• _ASSIGNED TASK_: Set down the whole listing that follows, precisely as written.

• _ENTRIES PROVIDED_:

::::

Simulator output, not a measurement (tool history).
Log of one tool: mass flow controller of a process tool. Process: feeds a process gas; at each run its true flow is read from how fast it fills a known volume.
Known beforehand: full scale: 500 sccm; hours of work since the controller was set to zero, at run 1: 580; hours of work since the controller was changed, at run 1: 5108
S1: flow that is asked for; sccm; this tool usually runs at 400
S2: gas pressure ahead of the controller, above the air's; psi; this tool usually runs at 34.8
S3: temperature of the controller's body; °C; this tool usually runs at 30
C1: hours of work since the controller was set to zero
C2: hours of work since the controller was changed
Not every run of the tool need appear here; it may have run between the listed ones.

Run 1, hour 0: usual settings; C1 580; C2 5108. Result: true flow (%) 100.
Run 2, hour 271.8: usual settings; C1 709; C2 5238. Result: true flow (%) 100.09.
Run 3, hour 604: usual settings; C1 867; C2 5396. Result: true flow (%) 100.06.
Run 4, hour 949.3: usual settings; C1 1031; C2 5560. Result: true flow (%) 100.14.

::::

• _REPLY_:
Simulator output, not a measurement (tool history).
Log of one tool: mass flow controller of a process tool. Process: feeds a process gas; at each run its true flow is read from how fast it fills a known volume.
Known beforehand: full scale: 500 sccm; hours of work since the controller was set to zero, at run 1: 580; hours of work since the controller was changed, at run 1: 5108
S1: flow that is asked for; sccm; this tool usually runs at 400
S2: gas pressure ahead of the controller, above the air's; psi; this tool usually runs at 34.8
S3: temperature of the controller's body; °C; this tool usually runs at 30
C1: hours of work since the controller was set to zero
C2: hours of work since the controller was changed
Not every run of the tool need appear here; it may have run between the listed ones.

Run 1, hour 0: usual settings; C1 580; C2 5108. Result: true flow (%) 100.
Run 2, hour 271.8: usual settings; C1 709; C2 5238. Result: true flow (%) 100.09.
Run 3, hour 604: usual settings; C1 867; C2 5396. Result: true flow (%) 100.06.
Run 4, hour 949.3: usual settings; C1 1031; C2 5560. Result: true flow (%) 100.14.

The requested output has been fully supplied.